PROVIDED DATA
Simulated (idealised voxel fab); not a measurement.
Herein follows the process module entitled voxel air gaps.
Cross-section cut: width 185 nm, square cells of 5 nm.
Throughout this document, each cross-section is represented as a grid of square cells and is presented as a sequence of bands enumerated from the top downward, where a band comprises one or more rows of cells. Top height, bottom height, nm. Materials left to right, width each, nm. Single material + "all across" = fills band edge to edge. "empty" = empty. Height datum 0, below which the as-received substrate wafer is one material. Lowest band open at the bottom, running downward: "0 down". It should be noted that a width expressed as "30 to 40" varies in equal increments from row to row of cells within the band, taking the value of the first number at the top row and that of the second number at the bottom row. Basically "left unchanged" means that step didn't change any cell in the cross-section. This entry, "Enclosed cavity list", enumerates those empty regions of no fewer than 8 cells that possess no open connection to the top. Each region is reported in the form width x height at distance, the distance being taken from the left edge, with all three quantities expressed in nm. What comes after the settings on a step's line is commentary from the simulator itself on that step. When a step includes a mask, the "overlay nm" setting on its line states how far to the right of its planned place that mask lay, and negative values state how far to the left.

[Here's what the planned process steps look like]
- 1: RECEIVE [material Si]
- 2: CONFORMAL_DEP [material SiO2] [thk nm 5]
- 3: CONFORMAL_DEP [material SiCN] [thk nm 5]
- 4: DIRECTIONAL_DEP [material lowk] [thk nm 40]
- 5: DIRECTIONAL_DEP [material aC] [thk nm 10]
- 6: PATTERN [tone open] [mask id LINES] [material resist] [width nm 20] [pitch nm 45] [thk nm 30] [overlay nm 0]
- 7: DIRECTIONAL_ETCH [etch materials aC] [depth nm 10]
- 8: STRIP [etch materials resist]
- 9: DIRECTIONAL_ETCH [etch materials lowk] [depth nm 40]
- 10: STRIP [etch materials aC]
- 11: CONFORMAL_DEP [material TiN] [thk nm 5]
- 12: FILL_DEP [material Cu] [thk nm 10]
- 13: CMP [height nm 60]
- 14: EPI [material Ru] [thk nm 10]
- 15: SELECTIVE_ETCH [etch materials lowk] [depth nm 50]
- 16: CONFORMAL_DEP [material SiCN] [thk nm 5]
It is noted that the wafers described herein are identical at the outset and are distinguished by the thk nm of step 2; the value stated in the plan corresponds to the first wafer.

WORK ORDER
There is a run of lines above from the one with "- 7: DIRECTIONAL_ETCH" to the one with "- 16: CONFORMAL_DEP"; print exactly that run, both ends included, and nothing else.

REPLY
- 7: DIRECTIONAL_ETCH [etch materials aC] [depth nm 10]
- 8: STRIP [etch materials resist]
- 9: DIRECTIONAL_ETCH [etch materials lowk] [depth nm 40]
- 10: STRIP [etch materials aC]
- 11: CONFORMAL_DEP [material TiN] [thk nm 5]
- 12: FILL_DEP [material Cu] [thk nm 10]
- 13: CMP [height nm 60]
- 14: EPI [material Ru] [thk nm 10]
- 15: SELECTIVE_ETCH [etch materials lowk] [depth nm 50]
- 16: CONFORMAL_DEP [material SiCN] [thk nm 5]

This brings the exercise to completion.